* SUPPLIED ENTRIES:
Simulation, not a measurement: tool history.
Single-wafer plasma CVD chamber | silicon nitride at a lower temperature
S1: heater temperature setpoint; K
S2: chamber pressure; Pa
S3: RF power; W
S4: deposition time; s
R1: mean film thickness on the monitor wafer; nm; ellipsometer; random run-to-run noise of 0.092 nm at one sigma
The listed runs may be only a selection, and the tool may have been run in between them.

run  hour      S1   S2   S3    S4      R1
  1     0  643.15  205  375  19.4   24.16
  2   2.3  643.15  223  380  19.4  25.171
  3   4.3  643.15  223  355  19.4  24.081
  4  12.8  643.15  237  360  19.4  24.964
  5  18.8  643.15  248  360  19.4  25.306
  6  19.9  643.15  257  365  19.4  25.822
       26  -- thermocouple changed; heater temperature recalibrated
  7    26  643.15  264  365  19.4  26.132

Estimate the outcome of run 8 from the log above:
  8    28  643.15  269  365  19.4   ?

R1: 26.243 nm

* REQUIRED ACTION:
I'd like every record written out exactly as given.

* YOUR SOLUTION:
Simulation, not a measurement: tool history.
Single-wafer plasma CVD chamber | silicon nitride at a lower temperature
S1: heater temperature setpoint; K
S2: chamber pressure; Pa
S3: RF power; W
S4: deposition time; s
R1: mean film thickness on the monitor wafer; nm; ellipsometer; random run-to-run noise of 0.092 nm at one sigma
The listed runs may be only a selection, and the tool may have been run in between them.

run  hour      S1   S2   S3    S4      R1
  1     0  643.15  205  375  19.4   24.16
  2   2.3  643.15  223  380  19.4  25.171
  3   4.3  643.15  223  355  19.4  24.081
  4  12.8  643.15  237  360  19.4  24.964
  5  18.8  643.15  248  360  19.4  25.306
  6  19.9  643.15  257  365  19.4  25.822
       26  -- thermocouple changed; heater temperature recalibrated
  7    26  643.15  264  365  19.4  26.132

Estimate the outcome of run 8 from the log above:
  8    28  643.15  269  365  19.4   ?

R1: 26.243 nm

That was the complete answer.